Information shown:
=======
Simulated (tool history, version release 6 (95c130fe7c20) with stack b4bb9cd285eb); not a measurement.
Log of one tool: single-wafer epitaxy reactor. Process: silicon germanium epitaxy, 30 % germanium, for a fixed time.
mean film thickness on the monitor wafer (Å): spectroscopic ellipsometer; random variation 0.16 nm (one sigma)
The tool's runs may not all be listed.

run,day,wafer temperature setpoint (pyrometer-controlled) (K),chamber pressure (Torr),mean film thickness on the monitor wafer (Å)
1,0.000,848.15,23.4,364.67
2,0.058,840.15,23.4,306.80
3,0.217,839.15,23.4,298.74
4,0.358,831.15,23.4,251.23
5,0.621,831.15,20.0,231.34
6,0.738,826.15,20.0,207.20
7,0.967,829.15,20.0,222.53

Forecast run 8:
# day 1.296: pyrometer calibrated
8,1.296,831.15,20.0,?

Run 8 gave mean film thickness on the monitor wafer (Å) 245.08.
=======

Take the line above containing "1,0.000,848.15,23.4,364.67", the line containing "8,1.296,831.15,20.0,?", and all lines in between, and copy them exactly without anything else.

1,0.000,848.15,23.4,364.67
2,0.058,840.15,23.4,306.80
3,0.217,839.15,23.4,298.74
4,0.358,831.15,23.4,251.23
5,0.621,831.15,20.0,231.34
6,0.738,826.15,20.0,207.20
7,0.967,829.15,20.0,222.53

Forecast run 8:
# day 1.296: pyrometer calibrated
8,1.296,831.15,20.0,?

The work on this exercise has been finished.